%%
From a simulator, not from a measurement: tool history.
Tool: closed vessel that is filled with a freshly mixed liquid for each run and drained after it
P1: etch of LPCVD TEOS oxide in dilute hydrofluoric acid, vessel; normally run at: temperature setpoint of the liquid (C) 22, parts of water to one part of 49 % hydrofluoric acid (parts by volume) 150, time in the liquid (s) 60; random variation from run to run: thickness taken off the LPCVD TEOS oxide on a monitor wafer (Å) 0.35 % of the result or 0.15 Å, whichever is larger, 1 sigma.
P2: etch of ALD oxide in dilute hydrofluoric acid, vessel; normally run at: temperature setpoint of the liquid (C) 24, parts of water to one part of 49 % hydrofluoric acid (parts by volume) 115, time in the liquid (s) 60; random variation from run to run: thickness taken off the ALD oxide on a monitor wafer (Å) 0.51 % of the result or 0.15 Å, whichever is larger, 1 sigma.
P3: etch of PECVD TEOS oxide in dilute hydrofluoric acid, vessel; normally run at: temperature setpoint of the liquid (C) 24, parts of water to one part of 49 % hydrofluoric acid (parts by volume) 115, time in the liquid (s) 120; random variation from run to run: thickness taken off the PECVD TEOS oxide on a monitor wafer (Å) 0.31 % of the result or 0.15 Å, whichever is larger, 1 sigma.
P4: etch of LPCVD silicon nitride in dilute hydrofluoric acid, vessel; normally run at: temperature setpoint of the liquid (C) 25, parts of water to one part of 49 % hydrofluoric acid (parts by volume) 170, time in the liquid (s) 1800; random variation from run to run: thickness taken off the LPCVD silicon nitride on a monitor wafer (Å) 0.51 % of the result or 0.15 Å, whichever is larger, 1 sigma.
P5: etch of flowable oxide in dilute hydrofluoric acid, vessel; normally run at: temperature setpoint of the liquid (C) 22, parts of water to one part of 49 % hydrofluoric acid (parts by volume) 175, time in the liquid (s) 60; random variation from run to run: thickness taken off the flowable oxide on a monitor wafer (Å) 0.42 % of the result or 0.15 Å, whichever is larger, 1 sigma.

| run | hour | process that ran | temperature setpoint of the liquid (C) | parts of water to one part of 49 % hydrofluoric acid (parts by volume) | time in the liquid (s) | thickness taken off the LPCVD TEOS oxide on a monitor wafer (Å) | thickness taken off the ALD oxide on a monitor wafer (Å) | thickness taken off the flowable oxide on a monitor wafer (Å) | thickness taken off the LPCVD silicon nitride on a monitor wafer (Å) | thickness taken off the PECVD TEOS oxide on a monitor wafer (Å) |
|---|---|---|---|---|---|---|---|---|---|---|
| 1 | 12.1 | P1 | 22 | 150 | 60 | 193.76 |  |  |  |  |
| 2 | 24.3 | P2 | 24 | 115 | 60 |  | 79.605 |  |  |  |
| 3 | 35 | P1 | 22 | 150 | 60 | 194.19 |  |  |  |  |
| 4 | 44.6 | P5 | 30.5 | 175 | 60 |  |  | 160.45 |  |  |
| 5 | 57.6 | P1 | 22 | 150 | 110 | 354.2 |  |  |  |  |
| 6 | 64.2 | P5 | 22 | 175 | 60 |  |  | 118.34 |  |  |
%%

* [Activity]
Write out again, exactly, the lines from the start of the entries up to and including the one with "P4: etch of". Nothing else belongs in the reply.

* [Task response]
From a simulator, not from a measurement: tool history.
Tool: closed vessel that is filled with a freshly mixed liquid for each run and drained after it
P1: etch of LPCVD TEOS oxide in dilute hydrofluoric acid, vessel; normally run at: temperature setpoint of the liquid (C) 22, parts of water to one part of 49 % hydrofluoric acid (parts by volume) 150, time in the liquid (s) 60; random variation from run to run: thickness taken off the LPCVD TEOS oxide on a monitor wafer (Å) 0.35 % of the result or 0.15 Å, whichever is larger, 1 sigma.
P2: etch of ALD oxide in dilute hydrofluoric acid, vessel; normally run at: temperature setpoint of the liquid (C) 24, parts of water to one part of 49 % hydrofluoric acid (parts by volume) 115, time in the liquid (s) 60; random variation from run to run: thickness taken off the ALD oxide on a monitor wafer (Å) 0.51 % of the result or 0.15 Å, whichever is larger, 1 sigma.
P3: etch of PECVD TEOS oxide in dilute hydrofluoric acid, vessel; normally run at: temperature setpoint of the liquid (C) 24, parts of water to one part of 49 % hydrofluoric acid (parts by volume) 115, time in the liquid (s) 120; random variation from run to run: thickness taken off the PECVD TEOS oxide on a monitor wafer (Å) 0.31 % of the result or 0.15 Å, whichever is larger, 1 sigma.
P4: etch of LPCVD silicon nitride in dilute hydrofluoric acid, vessel; normally run at: temperature setpoint of the liquid (C) 25, parts of water to one part of 49 % hydrofluoric acid (parts by volume) 170, time in the liquid (s) 1800; random variation from run to run: thickness taken off the LPCVD silicon nitride on a monitor wafer (Å) 0.51 % of the result or 0.15 Å, whichever is larger, 1 sigma.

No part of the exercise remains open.